BEGIN DATA

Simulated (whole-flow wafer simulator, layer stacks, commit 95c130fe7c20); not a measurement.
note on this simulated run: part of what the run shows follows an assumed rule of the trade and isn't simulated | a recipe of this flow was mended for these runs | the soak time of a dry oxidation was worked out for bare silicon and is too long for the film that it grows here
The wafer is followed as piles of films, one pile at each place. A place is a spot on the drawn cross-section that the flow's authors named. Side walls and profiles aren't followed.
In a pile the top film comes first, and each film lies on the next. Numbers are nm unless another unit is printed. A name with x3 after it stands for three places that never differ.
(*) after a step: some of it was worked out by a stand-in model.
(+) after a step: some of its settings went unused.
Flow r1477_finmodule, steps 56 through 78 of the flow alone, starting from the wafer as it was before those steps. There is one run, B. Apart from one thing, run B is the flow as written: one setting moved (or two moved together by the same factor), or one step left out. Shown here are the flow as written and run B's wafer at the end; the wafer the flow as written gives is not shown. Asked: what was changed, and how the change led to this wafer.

END DATA

▶ _ASSIGNED TASK_
Each line of the records, from the opening one through the line holding "(+) after a", should be restated word for word, with nothing else in the answer.

▶ _TASK ANSWER_
Simulated (whole-flow wafer simulator, layer stacks, commit 95c130fe7c20); not a measurement.
note on this simulated run: part of what the run shows follows an assumed rule of the trade and isn't simulated | a recipe of this flow was mended for these runs | the soak time of a dry oxidation was worked out for bare silicon and is too long for the film that it grows here
The wafer is followed as piles of films, one pile at each place. A place is a spot on the drawn cross-section that the flow's authors named. Side walls and profiles aren't followed.
In a pile the top film comes first, and each film lies on the next. Numbers are nm unless another unit is printed. A name with x3 after it stands for three places that never differ.
(*) after a step: some of it was worked out by a stand-in model.
(+) after a step: some of its settings went unused.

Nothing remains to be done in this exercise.